-- Exercise data follows --
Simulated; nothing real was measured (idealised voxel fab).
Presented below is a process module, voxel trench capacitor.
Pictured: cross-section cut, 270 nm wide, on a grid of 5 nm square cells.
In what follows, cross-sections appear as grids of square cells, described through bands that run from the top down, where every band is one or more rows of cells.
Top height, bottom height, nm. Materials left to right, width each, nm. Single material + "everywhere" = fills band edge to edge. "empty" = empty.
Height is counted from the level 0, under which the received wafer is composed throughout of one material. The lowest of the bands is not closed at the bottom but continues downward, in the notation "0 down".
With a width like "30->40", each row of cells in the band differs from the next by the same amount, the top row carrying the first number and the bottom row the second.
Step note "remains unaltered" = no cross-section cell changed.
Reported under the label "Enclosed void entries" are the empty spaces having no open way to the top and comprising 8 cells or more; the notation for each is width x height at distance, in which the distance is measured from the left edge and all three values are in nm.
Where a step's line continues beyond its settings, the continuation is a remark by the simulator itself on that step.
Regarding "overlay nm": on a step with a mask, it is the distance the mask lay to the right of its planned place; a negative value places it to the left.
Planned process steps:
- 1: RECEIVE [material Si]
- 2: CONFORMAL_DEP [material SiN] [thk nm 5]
-- Exercise data concluded --

**Assignment**. The whole listing above is to be output exactly.

**Answer area**.
Simulated; nothing real was measured (idealised voxel fab).
Presented below is a process module, voxel trench capacitor.
Pictured: cross-section cut, 270 nm wide, on a grid of 5 nm square cells.
In what follows, cross-sections appear as grids of square cells, described through bands that run from the top down, where every band is one or more rows of cells.
Top height, bottom height, nm. Materials left to right, width each, nm. Single material + "everywhere" = fills band edge to edge. "empty" = empty.
Height is counted from the level 0, under which the received wafer is composed throughout of one material. The lowest of the bands is not closed at the bottom but continues downward, in the notation "0 down".
With a width like "30->40", each row of cells in the band differs from the next by the same amount, the top row carrying the first number and the bottom row the second.
Step note "remains unaltered" = no cross-section cell changed.
Reported under the label "Enclosed void entries" are the empty spaces having no open way to the top and comprising 8 cells or more; the notation for each is width x height at distance, in which the distance is measured from the left edge and all three values are in nm.
Where a step's line continues beyond its settings, the continuation is a remark by the simulator itself on that step.
Regarding "overlay nm": on a step with a mask, it is the distance the mask lay to the right of its planned place; a negative value places it to the left.
Planned process steps:
- 1: RECEIVE [material Si]
- 2: CONFORMAL_DEP [material SiN] [thk nm 5]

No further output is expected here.